**Exercise**. All of the data beneath this instruction is to be transcribed word for word.

**Stored data**.
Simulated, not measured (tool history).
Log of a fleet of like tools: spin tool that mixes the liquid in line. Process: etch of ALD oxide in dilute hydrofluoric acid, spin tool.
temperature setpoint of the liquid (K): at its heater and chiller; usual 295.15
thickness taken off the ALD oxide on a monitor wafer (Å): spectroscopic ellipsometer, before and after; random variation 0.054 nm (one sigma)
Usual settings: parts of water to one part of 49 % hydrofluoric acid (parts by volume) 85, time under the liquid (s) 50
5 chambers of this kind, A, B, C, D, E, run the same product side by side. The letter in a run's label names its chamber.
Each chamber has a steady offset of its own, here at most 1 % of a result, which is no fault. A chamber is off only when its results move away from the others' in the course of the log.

**Expected answer**.
Simulated, not measured (tool history).
Log of a fleet of like tools: spin tool that mixes the liquid in line. Process: etch of ALD oxide in dilute hydrofluoric acid, spin tool.
temperature setpoint of the liquid (K): at its heater and chiller; usual 295.15
thickness taken off the ALD oxide on a monitor wafer (Å): spectroscopic ellipsometer, before and after; random variation 0.054 nm (one sigma)
Usual settings: parts of water to one part of 49 % hydrofluoric acid (parts by volume) 85, time under the liquid (s) 50
5 chambers of this kind, A, B, C, D, E, run the same product side by side. The letter in a run's label names its chamber.
Each chamber has a steady offset of its own, here at most 1 % of a result, which is no fault. A chamber is off only when its results move away from the others' in the course of the log.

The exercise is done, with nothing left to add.